*DATA FOR REVIEW*:
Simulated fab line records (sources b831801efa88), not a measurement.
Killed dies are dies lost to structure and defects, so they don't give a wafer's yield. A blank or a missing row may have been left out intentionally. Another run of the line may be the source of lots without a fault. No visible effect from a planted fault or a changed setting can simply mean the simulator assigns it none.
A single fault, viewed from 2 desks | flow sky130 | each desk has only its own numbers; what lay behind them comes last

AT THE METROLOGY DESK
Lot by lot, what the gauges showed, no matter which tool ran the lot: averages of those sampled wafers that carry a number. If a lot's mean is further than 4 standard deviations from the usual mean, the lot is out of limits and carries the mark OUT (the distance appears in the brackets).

*TASK ITEM*: Repeat every record, keeping each word and mark exactly as it is.

*ANSWER SECTION*:
Simulated fab line records (sources b831801efa88), not a measurement.
Killed dies are dies lost to structure and defects, so they don't give a wafer's yield. A blank or a missing row may have been left out intentionally. Another run of the line may be the source of lots without a fault. No visible effect from a planted fault or a changed setting can simply mean the simulator assigns it none.
A single fault, viewed from 2 desks | flow sky130 | each desk has only its own numbers; what lay behind them comes last

AT THE METROLOGY DESK
Lot by lot, what the gauges showed, no matter which tool ran the lot: averages of those sampled wafers that carry a number. If a lot's mean is further than 4 standard deviations from the usual mean, the lot is out of limits and carries the mark OUT (the distance appears in the brackets).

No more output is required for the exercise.